• Exercise: The complete listing, repeated precisely, must form the answer.

━━━ Entries supplied
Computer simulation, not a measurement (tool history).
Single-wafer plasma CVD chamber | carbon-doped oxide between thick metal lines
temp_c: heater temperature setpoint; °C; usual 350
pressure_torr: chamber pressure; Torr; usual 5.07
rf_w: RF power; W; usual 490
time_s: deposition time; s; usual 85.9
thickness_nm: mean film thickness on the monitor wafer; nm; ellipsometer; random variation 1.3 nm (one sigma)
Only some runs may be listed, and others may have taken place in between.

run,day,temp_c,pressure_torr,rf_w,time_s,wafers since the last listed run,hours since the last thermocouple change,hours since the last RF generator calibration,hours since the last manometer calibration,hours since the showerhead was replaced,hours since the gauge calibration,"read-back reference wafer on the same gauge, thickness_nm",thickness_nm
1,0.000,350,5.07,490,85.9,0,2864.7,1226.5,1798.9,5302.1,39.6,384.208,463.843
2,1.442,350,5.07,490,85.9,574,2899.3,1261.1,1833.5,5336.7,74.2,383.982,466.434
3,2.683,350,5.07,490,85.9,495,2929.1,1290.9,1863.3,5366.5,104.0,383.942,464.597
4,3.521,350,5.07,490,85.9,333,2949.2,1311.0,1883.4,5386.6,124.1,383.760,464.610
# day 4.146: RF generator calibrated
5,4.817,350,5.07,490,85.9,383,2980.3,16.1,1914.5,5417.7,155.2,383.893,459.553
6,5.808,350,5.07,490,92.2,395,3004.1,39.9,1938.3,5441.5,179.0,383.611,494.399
━━━━━━

• Worked solution:
Computer simulation, not a measurement (tool history).
Single-wafer plasma CVD chamber | carbon-doped oxide between thick metal lines
temp_c: heater temperature setpoint; °C; usual 350
pressure_torr: chamber pressure; Torr; usual 5.07
rf_w: RF power; W; usual 490
time_s: deposition time; s; usual 85.9
thickness_nm: mean film thickness on the monitor wafer; nm; ellipsometer; random variation 1.3 nm (one sigma)
Only some runs may be listed, and others may have taken place in between.

run,day,temp_c,pressure_torr,rf_w,time_s,wafers since the last listed run,hours since the last thermocouple change,hours since the last RF generator calibration,hours since the last manometer calibration,hours since the showerhead was replaced,hours since the gauge calibration,"read-back reference wafer on the same gauge, thickness_nm",thickness_nm
1,0.000,350,5.07,490,85.9,0,2864.7,1226.5,1798.9,5302.1,39.6,384.208,463.843
2,1.442,350,5.07,490,85.9,574,2899.3,1261.1,1833.5,5336.7,74.2,383.982,466.434
3,2.683,350,5.07,490,85.9,495,2929.1,1290.9,1863.3,5366.5,104.0,383.942,464.597
4,3.521,350,5.07,490,85.9,333,2949.2,1311.0,1883.4,5386.6,124.1,383.760,464.610
# day 4.146: RF generator calibrated
5,4.817,350,5.07,490,85.9,383,2980.3,16.1,1914.5,5417.7,155.2,383.893,459.553
6,5.808,350,5.07,490,92.2,395,3004.1,39.9,1938.3,5441.5,179.0,383.611,494.399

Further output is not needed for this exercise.